### Activity
Please copy exactly the lines from the top of the data through the line containing "rf_w: RF power;", and nothing else.

*** Block opens ***

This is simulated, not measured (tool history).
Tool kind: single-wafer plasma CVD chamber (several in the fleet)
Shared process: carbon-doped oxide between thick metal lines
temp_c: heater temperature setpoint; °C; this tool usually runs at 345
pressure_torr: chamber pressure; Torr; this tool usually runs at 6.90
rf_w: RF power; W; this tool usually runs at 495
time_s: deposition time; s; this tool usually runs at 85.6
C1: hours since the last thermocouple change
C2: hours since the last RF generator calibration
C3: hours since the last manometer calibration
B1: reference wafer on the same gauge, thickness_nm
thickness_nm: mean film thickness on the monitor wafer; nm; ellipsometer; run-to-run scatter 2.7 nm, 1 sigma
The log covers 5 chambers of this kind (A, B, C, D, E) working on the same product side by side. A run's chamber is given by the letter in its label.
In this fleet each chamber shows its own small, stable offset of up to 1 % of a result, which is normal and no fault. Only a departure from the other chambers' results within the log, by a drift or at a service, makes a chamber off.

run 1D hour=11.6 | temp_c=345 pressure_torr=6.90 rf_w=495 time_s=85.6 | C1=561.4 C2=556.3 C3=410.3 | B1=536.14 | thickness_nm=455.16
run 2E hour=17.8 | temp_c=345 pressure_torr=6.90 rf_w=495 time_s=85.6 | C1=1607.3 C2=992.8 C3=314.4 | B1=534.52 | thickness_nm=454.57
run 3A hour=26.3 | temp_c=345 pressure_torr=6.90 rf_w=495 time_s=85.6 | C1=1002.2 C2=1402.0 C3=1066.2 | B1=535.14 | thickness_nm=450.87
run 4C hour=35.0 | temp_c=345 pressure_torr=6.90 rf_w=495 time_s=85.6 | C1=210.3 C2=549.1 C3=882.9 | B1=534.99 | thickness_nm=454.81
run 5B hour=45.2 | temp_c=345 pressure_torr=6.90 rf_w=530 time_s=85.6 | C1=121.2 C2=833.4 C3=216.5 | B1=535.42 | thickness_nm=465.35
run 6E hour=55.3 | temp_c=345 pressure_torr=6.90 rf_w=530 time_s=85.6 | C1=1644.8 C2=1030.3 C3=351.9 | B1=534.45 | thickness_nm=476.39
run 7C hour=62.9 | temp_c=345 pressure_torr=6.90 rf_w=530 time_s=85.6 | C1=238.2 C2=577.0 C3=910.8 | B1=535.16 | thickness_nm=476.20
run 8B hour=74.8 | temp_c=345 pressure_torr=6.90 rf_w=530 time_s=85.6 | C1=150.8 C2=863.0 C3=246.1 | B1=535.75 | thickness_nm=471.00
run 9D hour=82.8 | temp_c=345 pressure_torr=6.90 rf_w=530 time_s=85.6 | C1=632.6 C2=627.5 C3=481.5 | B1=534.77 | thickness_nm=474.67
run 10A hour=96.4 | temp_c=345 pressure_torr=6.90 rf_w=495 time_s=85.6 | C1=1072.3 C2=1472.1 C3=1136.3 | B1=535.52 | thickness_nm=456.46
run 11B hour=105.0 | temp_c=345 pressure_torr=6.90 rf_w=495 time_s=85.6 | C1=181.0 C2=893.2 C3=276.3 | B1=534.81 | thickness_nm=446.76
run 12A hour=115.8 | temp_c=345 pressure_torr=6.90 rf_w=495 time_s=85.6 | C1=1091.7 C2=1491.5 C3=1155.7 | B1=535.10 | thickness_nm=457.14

*** Block closes ***

### Expected answer
This is simulated, not measured (tool history).
Tool kind: single-wafer plasma CVD chamber (several in the fleet)
Shared process: carbon-doped oxide between thick metal lines
temp_c: heater temperature setpoint; °C; this tool usually runs at 345
pressure_torr: chamber pressure; Torr; this tool usually runs at 6.90
rf_w: RF power; W; this tool usually runs at 495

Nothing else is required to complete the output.